Activity >> Beneath this line are the data; copy exactly the part of them that opens with the line containing "A: Caption's missing on this one." and closes with the line containing "[measurement]", and only that part.

Data extracts >>
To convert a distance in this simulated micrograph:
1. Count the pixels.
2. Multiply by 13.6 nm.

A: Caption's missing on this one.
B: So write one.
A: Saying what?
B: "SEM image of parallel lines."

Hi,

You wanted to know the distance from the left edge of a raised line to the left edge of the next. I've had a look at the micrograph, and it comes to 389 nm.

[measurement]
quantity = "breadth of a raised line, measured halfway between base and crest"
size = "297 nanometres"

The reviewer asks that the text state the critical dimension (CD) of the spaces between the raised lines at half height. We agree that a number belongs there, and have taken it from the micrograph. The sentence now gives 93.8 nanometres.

Task answer >>
A: Caption's missing on this one.
B: So write one.
A: Saying what?
B: "SEM image of parallel lines."

Hi,

You wanted to know the distance from the left edge of a raised line to the left edge of the next. I've had a look at the micrograph, and it comes to 389 nm.

[measurement]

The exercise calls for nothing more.